ACTION ITEM:
The entries below hold a line with "40 | 1498.3 |" and a line with "E: moves away". Return those lines and all that lie between them, exactly and only.

DATA PROVIDED:
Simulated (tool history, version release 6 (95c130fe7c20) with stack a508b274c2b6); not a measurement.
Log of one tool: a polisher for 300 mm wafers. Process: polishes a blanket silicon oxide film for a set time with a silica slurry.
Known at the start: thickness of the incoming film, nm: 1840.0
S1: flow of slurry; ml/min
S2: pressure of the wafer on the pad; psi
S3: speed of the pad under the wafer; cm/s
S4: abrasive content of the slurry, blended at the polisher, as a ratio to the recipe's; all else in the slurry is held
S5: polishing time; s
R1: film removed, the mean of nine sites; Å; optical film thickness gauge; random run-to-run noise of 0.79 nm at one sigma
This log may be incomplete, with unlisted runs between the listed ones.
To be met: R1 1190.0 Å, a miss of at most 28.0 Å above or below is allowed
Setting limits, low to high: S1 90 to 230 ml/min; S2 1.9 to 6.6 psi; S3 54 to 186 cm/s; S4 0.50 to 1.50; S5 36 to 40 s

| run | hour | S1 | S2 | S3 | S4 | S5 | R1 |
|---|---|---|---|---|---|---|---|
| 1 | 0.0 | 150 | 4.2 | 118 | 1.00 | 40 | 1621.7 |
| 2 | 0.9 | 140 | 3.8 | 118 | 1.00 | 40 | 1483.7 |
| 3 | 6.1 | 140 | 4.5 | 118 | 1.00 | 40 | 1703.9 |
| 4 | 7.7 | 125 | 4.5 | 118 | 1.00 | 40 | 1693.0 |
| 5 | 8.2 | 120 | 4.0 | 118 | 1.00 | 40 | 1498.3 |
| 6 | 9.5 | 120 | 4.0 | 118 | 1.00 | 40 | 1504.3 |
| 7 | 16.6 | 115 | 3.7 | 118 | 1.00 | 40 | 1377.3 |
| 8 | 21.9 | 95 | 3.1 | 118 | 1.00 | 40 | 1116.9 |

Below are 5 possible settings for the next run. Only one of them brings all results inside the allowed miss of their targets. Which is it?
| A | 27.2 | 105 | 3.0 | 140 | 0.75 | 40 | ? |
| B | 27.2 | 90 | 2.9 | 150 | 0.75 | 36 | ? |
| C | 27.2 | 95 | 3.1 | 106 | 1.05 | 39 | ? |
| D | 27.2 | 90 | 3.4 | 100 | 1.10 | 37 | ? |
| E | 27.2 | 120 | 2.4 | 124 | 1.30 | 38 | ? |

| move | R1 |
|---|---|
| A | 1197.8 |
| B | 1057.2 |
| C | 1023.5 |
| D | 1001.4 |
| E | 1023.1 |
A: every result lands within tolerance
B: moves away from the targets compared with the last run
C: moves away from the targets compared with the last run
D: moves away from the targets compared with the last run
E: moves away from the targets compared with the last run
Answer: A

EXERCISE ANSWER:
| 5 | 8.2 | 120 | 4.0 | 118 | 1.00 | 40 | 1498.3 |
| 6 | 9.5 | 120 | 4.0 | 118 | 1.00 | 40 | 1504.3 |
| 7 | 16.6 | 115 | 3.7 | 118 | 1.00 | 40 | 1377.3 |
| 8 | 21.9 | 95 | 3.1 | 118 | 1.00 | 40 | 1116.9 |

Below are 5 possible settings for the next run. Only one of them brings all results inside the allowed miss of their targets. Which is it?
| A | 27.2 | 105 | 3.0 | 140 | 0.75 | 40 | ? |
| B | 27.2 | 90 | 2.9 | 150 | 0.75 | 36 | ? |
| C | 27.2 | 95 | 3.1 | 106 | 1.05 | 39 | ? |
| D | 27.2 | 90 | 3.4 | 100 | 1.10 | 37 | ? |
| E | 27.2 | 120 | 2.4 | 124 | 1.30 | 38 | ? |

| move | R1 |
|---|---|
| A | 1197.8 |
| B | 1057.2 |
| C | 1023.5 |
| D | 1001.4 |
| E | 1023.1 |
A: every result lands within tolerance
B: moves away from the targets compared with the last run
C: moves away from the targets compared with the last run
D: moves away from the targets compared with the last run
E: moves away from the targets compared with the last run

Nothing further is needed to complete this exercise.